Write out once more the lines running from the top of the entries below to the line with "Materials in the", both ends included.

-- GIVEN ENTRIES follows --
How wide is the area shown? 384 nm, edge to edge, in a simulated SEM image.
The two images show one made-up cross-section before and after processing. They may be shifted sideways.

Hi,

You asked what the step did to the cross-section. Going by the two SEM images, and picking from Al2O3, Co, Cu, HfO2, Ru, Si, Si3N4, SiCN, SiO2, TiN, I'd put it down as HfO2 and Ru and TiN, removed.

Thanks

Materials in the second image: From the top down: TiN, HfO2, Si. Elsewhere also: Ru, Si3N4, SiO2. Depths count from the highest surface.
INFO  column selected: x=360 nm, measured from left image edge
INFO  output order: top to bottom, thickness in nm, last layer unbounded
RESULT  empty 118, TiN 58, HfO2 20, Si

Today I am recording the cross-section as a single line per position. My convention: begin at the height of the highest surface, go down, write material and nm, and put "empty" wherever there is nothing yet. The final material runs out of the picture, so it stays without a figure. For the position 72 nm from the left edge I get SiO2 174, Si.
-- GIVEN ENTRIES concluded --

**EXERCISE ANSWER:**
How wide is the area shown? 384 nm, edge to edge, in a simulated SEM image.
The two images show one made-up cross-section before and after processing. They may be shifted sideways.

Hi,

You asked what the step did to the cross-section. Going by the two SEM images, and picking from Al2O3, Co, Cu, HfO2, Ru, Si, Si3N4, SiCN, SiO2, TiN, I'd put it down as HfO2 and Ru and TiN, removed.

Thanks

Materials in the second image: From the top down: TiN, HfO2, Si. Elsewhere also: Ru, Si3N4, SiO2. Depths count from the highest surface.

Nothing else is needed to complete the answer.